_The data_
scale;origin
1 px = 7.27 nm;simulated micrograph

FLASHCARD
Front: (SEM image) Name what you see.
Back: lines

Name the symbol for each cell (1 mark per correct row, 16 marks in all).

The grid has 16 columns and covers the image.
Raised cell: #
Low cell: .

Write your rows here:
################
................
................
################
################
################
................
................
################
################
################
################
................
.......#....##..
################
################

_Required action_
At the first line of the material above, start reproducing each line exactly, and end with the line that holds "Raised cell: #", adding nothing.

_Your solution_
scale;origin
1 px = 7.27 nm;simulated micrograph

FLASHCARD
Front: (SEM image) Name what you see.
Back: lines

Name the symbol for each cell (1 mark per correct row, 16 marks in all).

The grid has 16 columns and covers the image.
Raised cell: #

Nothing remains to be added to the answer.